Extracted entries
━━━━━━

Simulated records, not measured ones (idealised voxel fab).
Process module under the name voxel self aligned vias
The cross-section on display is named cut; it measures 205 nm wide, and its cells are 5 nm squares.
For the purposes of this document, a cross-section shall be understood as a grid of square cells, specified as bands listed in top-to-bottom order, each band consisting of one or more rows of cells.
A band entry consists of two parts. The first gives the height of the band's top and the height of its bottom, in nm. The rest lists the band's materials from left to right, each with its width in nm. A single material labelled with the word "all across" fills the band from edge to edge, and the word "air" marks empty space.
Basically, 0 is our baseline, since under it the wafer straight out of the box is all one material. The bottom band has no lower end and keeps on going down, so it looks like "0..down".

━━━━━━

Taking care to miss no line, set down the whole listing above exactly.

Simulated records, not measured ones (idealised voxel fab).
Process module under the name voxel self aligned vias
The cross-section on display is named cut; it measures 205 nm wide, and its cells are 5 nm squares.
For the purposes of this document, a cross-section shall be understood as a grid of square cells, specified as bands listed in top-to-bottom order, each band consisting of one or more rows of cells.
A band entry consists of two parts. The first gives the height of the band's top and the height of its bottom, in nm. The rest lists the band's materials from left to right, each with its width in nm. A single material labelled with the word "all across" fills the band from edge to edge, and the word "air" marks empty space.
Basically, 0 is our baseline, since under it the wafer straight out of the box is all one material. The bottom band has no lower end and keeps on going down, so it looks like "0..down".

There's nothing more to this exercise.